*Extracted entries:*
|---|

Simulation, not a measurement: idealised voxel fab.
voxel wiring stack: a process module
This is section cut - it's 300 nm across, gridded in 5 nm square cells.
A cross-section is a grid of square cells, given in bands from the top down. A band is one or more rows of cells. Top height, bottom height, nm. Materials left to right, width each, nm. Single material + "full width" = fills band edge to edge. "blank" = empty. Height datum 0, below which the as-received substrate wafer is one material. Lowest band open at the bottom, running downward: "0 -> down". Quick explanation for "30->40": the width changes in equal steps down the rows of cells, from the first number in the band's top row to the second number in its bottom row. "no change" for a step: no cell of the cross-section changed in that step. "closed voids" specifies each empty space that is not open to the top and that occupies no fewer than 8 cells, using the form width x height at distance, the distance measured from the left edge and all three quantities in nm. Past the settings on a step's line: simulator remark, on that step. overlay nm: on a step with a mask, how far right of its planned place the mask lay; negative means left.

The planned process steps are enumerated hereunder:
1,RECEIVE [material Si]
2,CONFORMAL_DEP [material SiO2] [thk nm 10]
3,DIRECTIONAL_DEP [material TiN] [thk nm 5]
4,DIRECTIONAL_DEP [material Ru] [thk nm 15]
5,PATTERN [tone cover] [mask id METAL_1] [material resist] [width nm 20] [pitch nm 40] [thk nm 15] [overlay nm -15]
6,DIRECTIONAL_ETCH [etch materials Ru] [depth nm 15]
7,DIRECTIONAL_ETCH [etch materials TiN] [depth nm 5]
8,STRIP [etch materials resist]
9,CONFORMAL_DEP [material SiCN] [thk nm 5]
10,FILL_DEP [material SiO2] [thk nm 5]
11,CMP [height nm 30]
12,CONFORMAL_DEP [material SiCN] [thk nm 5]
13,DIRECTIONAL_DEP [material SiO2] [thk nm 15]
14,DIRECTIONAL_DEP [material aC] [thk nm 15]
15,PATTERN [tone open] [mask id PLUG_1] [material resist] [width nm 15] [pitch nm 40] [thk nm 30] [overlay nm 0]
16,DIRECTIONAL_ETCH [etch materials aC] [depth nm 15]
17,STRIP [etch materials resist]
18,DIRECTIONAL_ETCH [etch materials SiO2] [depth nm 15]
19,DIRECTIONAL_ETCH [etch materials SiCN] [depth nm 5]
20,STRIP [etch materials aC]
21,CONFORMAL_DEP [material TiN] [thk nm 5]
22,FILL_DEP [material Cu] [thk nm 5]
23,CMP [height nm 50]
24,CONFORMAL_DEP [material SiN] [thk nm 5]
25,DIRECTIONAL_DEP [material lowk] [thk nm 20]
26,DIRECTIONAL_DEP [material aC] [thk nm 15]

|---|

*Requirement:*
Repeat, exactly as they stand above, the lines from the line with "13,DIRECTIONAL_DEP [material SiO2]" to the line with "23,CMP [height nm 50]", both lines included.

*Answer space:*
13,DIRECTIONAL_DEP [material SiO2] [thk nm 15]
14,DIRECTIONAL_DEP [material aC] [thk nm 15]
15,PATTERN [tone open] [mask id PLUG_1] [material resist] [width nm 15] [pitch nm 40] [thk nm 30] [overlay nm 0]
16,DIRECTIONAL_ETCH [etch materials aC] [depth nm 15]
17,STRIP [etch materials resist]
18,DIRECTIONAL_ETCH [etch materials SiO2] [depth nm 15]
19,DIRECTIONAL_ETCH [etch materials SiCN] [depth nm 5]
20,STRIP [etch materials aC]
21,CONFORMAL_DEP [material TiN] [thk nm 5]
22,FILL_DEP [material Cu] [thk nm 5]
23,CMP [height nm 50]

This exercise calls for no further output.